⁂

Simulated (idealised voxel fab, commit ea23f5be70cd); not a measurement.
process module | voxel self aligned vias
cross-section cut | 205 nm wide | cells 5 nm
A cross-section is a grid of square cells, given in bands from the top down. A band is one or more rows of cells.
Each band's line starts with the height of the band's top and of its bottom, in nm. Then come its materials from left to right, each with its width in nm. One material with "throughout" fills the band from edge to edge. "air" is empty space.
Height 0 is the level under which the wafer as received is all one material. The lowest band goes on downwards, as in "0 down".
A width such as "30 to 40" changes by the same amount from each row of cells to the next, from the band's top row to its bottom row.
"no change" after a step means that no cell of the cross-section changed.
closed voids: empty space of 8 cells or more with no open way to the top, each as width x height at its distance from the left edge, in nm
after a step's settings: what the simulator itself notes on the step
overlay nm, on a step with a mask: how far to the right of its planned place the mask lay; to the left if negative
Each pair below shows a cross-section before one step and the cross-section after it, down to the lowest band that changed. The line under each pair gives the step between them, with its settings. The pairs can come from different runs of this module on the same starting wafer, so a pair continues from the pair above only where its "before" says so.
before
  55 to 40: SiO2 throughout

⁂

Assignment:
Go to the line with "cross-section cut | 205 nm wide | cells 5 nm" in the entries above and repeat every line from there through the line with "A cross-section is", exactly and with no other text.

Answer space:
cross-section cut | 205 nm wide | cells 5 nm
A cross-section is a grid of square cells, given in bands from the top down. A band is one or more rows of cells.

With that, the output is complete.